*Assigned task*: The full data must be written out exactly, with every line included.

*Excerpted data*:
━━━━━━
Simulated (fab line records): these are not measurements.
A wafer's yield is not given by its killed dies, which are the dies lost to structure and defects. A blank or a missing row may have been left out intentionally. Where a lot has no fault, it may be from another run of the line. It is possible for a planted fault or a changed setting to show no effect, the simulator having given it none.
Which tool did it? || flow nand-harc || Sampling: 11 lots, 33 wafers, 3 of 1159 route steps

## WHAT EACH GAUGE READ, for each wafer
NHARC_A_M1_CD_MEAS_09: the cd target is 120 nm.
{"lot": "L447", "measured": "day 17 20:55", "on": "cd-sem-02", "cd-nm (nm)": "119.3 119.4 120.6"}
━━━━━━

*Exercise output*:
Simulated (fab line records): these are not measurements.
A wafer's yield is not given by its killed dies, which are the dies lost to structure and defects. A blank or a missing row may have been left out intentionally. Where a lot has no fault, it may be from another run of the line. It is possible for a planted fault or a changed setting to show no effect, the simulator having given it none.
Which tool did it? || flow nand-harc || Sampling: 11 lots, 33 wafers, 3 of 1159 route steps

## WHAT EACH GAUGE READ, for each wafer
NHARC_A_M1_CD_MEAS_09: the cd target is 120 nm.
{"lot": "L447", "measured": "day 17 20:55", "on": "cd-sem-02", "cd-nm (nm)": "119.3 119.4 120.6"}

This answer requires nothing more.